**Recorded data**
• • • • • • •

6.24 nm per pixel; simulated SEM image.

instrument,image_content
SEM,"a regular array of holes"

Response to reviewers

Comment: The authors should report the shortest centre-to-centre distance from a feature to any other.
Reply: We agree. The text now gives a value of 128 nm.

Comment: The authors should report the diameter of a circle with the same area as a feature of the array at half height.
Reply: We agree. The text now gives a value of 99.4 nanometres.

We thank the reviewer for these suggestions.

• • • • • • •

**Exercise**
Restate, please, word for word the span of records running from the first line to the line bearing "Comment: The authors should report the shortest", both included, and nothing outside it.

**Your response**
6.24 nm per pixel; simulated SEM image.

instrument,image_content
SEM,"a regular array of holes"

Response to reviewers

Comment: The authors should report the shortest centre-to-centre distance from a feature to any other.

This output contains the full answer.